_Input data_

• • • • • • •

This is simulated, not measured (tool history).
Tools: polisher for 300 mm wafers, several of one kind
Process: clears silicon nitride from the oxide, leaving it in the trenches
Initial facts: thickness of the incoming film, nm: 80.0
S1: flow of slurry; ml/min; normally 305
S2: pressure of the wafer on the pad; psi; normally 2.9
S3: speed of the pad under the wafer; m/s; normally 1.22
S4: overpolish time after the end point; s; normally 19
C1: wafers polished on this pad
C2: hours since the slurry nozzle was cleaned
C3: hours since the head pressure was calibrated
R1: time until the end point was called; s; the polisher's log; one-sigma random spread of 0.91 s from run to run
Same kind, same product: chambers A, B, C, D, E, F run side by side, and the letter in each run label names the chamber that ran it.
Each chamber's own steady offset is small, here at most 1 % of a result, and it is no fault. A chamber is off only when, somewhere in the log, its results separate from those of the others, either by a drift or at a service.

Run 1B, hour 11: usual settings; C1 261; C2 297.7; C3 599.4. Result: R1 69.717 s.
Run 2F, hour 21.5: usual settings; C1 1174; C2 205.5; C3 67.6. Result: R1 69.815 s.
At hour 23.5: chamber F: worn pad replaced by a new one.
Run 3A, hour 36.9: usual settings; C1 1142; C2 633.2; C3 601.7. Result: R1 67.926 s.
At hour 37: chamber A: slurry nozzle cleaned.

• • • • • • •

_Brief_
Scan the lines above for "R1: time until" and for "Run 3A, hour". Repeat exactly the line holding each of them and every line in between.

_Result_
R1: time until the end point was called; s; the polisher's log; one-sigma random spread of 0.91 s from run to run
Same kind, same product: chambers A, B, C, D, E, F run side by side, and the letter in each run label names the chamber that ran it.
Each chamber's own steady offset is small, here at most 1 % of a result, and it is no fault. A chamber is off only when, somewhere in the log, its results separate from those of the others, either by a drift or at a service.

Run 1B, hour 11: usual settings; C1 261; C2 297.7; C3 599.4. Result: R1 69.717 s.
Run 2F, hour 21.5: usual settings; C1 1174; C2 205.5; C3 67.6. Result: R1 69.815 s.
At hour 23.5: chamber F: worn pad replaced by a new one.
Run 3A, hour 36.9: usual settings; C1 1142; C2 633.2; C3 601.7. Result: R1 67.926 s.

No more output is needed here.